▶ AVAILABLE DATA
··········

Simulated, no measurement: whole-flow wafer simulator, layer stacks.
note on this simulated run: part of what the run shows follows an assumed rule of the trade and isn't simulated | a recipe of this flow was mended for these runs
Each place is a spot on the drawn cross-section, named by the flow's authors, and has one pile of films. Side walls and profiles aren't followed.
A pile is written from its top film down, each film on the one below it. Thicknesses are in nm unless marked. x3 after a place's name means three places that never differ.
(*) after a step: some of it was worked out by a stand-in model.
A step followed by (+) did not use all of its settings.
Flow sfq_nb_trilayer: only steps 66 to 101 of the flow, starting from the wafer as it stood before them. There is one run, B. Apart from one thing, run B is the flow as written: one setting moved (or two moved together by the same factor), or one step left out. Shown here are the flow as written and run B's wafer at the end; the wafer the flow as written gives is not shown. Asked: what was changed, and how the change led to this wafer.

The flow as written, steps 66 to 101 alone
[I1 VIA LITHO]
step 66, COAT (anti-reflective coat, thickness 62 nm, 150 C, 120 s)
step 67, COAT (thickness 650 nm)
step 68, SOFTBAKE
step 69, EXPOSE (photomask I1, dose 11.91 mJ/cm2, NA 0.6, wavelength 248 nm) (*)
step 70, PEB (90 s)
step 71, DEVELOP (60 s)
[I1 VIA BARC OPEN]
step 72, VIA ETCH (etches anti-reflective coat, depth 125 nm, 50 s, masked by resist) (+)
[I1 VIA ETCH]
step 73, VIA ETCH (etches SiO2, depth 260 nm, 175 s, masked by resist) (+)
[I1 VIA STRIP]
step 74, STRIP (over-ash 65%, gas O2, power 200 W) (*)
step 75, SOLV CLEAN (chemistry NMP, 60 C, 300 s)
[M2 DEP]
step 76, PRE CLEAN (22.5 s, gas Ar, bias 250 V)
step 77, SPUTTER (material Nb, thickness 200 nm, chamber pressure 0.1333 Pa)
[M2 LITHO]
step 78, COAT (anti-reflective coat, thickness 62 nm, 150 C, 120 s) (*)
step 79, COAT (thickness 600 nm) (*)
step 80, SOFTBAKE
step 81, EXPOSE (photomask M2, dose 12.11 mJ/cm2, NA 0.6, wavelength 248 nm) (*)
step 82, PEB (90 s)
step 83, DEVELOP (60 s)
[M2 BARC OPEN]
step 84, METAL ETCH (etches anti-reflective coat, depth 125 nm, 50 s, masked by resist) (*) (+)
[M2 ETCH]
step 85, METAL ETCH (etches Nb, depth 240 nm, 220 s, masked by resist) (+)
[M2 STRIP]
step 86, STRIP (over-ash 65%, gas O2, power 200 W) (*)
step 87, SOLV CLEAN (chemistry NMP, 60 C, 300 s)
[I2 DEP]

··········

▶ WORK INSTRUCTION
From the entries above, extract only the lines running from the one containing "step 85, METAL" through the one containing "step 87, SOLV", inclusive.

▶ WRITTEN SOLUTION
step 85, METAL ETCH (etches Nb, depth 240 nm, 220 s, masked by resist) (+)
[M2 STRIP]
step 86, STRIP (over-ash 65%, gas O2, power 200 W) (*)
step 87, SOLV CLEAN (chemistry NMP, 60 C, 300 s)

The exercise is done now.